▸ Work order
Output the records exactly, every one of them.

▸ Data shown
---*---

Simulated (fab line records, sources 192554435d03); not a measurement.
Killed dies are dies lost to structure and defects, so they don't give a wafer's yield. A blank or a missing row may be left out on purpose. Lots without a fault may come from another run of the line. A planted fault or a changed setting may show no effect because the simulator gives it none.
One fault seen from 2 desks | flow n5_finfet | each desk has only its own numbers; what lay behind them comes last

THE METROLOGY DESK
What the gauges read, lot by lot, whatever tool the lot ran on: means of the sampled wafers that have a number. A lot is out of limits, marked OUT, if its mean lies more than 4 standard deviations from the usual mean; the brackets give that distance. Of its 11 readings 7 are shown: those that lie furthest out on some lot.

---*---

▸ Task solution
Simulated (fab line records, sources 192554435d03); not a measurement.
Killed dies are dies lost to structure and defects, so they don't give a wafer's yield. A blank or a missing row may be left out on purpose. Lots without a fault may come from another run of the line. A planted fault or a changed setting may show no effect because the simulator gives it none.
One fault seen from 2 desks | flow n5_finfet | each desk has only its own numbers; what lay behind them comes last

THE METROLOGY DESK
What the gauges read, lot by lot, whatever tool the lot ran on: means of the sampled wafers that have a number. A lot is out of limits, marked OUT, if its mean lies more than 4 standard deviations from the usual mean; the brackets give that distance. Of its 11 readings 7 are shown: those that lie furthest out on some lot.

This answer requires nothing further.